**TASK ITEM**
All lines before the one containing "The listed runs", plus that line itself, are to be printed exactly as they appear below.

□ □ □ □
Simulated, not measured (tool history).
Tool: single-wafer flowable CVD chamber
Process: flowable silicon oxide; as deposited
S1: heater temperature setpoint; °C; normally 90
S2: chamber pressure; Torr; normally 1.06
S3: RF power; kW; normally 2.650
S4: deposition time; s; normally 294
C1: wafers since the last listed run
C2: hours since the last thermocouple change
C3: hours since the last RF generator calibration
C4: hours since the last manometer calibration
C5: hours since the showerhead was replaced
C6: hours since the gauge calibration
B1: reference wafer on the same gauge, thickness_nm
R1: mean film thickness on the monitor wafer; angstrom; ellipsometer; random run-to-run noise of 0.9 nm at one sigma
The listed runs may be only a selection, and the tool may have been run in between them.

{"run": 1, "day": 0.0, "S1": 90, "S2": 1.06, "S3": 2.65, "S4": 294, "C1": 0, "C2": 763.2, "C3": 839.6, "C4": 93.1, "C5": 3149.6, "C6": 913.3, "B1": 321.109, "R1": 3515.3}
□ □ □ □

**EXERCISE SOLUTION**
Simulated, not measured (tool history).
Tool: single-wafer flowable CVD chamber
Process: flowable silicon oxide; as deposited
S1: heater temperature setpoint; °C; normally 90
S2: chamber pressure; Torr; normally 1.06
S3: RF power; kW; normally 2.650
S4: deposition time; s; normally 294
C1: wafers since the last listed run
C2: hours since the last thermocouple change
C3: hours since the last RF generator calibration
C4: hours since the last manometer calibration
C5: hours since the showerhead was replaced
C6: hours since the gauge calibration
B1: reference wafer on the same gauge, thickness_nm
R1: mean film thickness on the monitor wafer; angstrom; ellipsometer; random run-to-run noise of 0.9 nm at one sigma
The listed runs may be only a selection, and the tool may have been run in between them.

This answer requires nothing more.